### Activity
Retype every record below exactly as it appears.

### Extracted entries
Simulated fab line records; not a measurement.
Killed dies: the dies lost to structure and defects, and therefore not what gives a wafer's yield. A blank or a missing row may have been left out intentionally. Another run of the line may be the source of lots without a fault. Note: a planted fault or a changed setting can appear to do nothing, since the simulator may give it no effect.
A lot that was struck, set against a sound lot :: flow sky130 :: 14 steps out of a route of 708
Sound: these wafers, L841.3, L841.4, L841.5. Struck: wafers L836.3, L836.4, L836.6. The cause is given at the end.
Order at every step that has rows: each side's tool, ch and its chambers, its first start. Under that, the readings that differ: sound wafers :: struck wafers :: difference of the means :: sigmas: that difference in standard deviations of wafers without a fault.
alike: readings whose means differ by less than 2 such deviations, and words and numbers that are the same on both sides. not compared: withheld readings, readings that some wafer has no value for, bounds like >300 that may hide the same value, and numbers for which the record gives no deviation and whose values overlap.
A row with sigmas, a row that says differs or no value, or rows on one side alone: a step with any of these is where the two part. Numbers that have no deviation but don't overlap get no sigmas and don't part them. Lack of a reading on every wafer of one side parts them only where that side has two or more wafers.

### Answer section
Simulated fab line records; not a measurement.
Killed dies: the dies lost to structure and defects, and therefore not what gives a wafer's yield. A blank or a missing row may have been left out intentionally. Another run of the line may be the source of lots without a fault. Note: a planted fault or a changed setting can appear to do nothing, since the simulator may give it no effect.
A lot that was struck, set against a sound lot :: flow sky130 :: 14 steps out of a route of 708
Sound: these wafers, L841.3, L841.4, L841.5. Struck: wafers L836.3, L836.4, L836.6. The cause is given at the end.
Order at every step that has rows: each side's tool, ch and its chambers, its first start. Under that, the readings that differ: sound wafers :: struck wafers :: difference of the means :: sigmas: that difference in standard deviations of wafers without a fault.
alike: readings whose means differ by less than 2 such deviations, and words and numbers that are the same on both sides. not compared: withheld readings, readings that some wafer has no value for, bounds like >300 that may hide the same value, and numbers for which the record gives no deviation and whose values overlap.
A row with sigmas, a row that says differs or no value, or rows on one side alone: a step with any of these is where the two part. Numbers that have no deviation but don't overlap get no sigmas and don't part them. Lack of a reading on every wafer of one side parts them only where that side has two or more wafers.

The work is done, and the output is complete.